Provided data:
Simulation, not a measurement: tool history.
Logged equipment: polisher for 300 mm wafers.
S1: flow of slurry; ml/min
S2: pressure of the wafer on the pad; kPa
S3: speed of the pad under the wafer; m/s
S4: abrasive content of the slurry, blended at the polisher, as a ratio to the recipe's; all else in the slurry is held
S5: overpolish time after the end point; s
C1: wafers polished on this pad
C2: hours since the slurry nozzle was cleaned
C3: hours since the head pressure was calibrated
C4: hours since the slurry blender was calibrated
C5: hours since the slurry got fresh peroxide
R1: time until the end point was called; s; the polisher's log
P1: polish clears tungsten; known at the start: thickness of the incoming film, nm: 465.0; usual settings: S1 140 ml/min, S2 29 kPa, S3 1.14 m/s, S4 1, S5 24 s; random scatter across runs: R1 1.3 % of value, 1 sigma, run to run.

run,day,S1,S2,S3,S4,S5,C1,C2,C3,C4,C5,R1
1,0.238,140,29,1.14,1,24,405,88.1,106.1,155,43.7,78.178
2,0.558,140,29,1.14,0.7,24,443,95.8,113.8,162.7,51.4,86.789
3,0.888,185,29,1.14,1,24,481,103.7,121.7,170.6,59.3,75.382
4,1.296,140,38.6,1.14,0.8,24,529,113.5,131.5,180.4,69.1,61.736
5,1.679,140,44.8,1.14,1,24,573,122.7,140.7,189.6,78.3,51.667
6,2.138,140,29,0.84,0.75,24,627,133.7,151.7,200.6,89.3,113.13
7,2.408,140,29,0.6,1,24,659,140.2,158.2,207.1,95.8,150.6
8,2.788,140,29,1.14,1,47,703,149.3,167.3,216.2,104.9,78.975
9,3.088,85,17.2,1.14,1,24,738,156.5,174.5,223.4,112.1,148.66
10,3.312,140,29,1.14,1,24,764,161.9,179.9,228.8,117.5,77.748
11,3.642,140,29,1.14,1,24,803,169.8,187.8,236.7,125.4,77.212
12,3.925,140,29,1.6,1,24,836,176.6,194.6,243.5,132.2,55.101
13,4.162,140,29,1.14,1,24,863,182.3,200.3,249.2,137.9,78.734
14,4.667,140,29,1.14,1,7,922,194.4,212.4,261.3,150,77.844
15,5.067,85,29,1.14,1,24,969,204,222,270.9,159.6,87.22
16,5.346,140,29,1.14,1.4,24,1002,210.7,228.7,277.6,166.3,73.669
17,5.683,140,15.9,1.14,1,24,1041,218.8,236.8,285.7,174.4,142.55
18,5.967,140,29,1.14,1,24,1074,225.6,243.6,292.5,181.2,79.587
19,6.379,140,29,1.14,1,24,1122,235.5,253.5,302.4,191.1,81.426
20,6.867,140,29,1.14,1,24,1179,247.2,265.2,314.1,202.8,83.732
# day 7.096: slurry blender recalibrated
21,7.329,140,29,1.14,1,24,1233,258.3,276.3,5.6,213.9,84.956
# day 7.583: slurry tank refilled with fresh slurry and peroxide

Work task:
Write out word for word only the lines from the start of the entries down to the line with "14,4.667,140,29,1.14,1,7,922,194.4,212.4,261.3,150,77.844", please, including both ends.

Response:
Simulation, not a measurement: tool history.
Logged equipment: polisher for 300 mm wafers.
S1: flow of slurry; ml/min
S2: pressure of the wafer on the pad; kPa
S3: speed of the pad under the wafer; m/s
S4: abrasive content of the slurry, blended at the polisher, as a ratio to the recipe's; all else in the slurry is held
S5: overpolish time after the end point; s
C1: wafers polished on this pad
C2: hours since the slurry nozzle was cleaned
C3: hours since the head pressure was calibrated
C4: hours since the slurry blender was calibrated
C5: hours since the slurry got fresh peroxide
R1: time until the end point was called; s; the polisher's log
P1: polish clears tungsten; known at the start: thickness of the incoming film, nm: 465.0; usual settings: S1 140 ml/min, S2 29 kPa, S3 1.14 m/s, S4 1, S5 24 s; random scatter across runs: R1 1.3 % of value, 1 sigma, run to run.

run,day,S1,S2,S3,S4,S5,C1,C2,C3,C4,C5,R1
1,0.238,140,29,1.14,1,24,405,88.1,106.1,155,43.7,78.178
2,0.558,140,29,1.14,0.7,24,443,95.8,113.8,162.7,51.4,86.789
3,0.888,185,29,1.14,1,24,481,103.7,121.7,170.6,59.3,75.382
4,1.296,140,38.6,1.14,0.8,24,529,113.5,131.5,180.4,69.1,61.736
5,1.679,140,44.8,1.14,1,24,573,122.7,140.7,189.6,78.3,51.667
6,2.138,140,29,0.84,0.75,24,627,133.7,151.7,200.6,89.3,113.13
7,2.408,140,29,0.6,1,24,659,140.2,158.2,207.1,95.8,150.6
8,2.788,140,29,1.14,1,47,703,149.3,167.3,216.2,104.9,78.975
9,3.088,85,17.2,1.14,1,24,738,156.5,174.5,223.4,112.1,148.66
10,3.312,140,29,1.14,1,24,764,161.9,179.9,228.8,117.5,77.748
11,3.642,140,29,1.14,1,24,803,169.8,187.8,236.7,125.4,77.212
12,3.925,140,29,1.6,1,24,836,176.6,194.6,243.5,132.2,55.101
13,4.162,140,29,1.14,1,24,863,182.3,200.3,249.2,137.9,78.734
14,4.667,140,29,1.14,1,7,922,194.4,212.4,261.3,150,77.844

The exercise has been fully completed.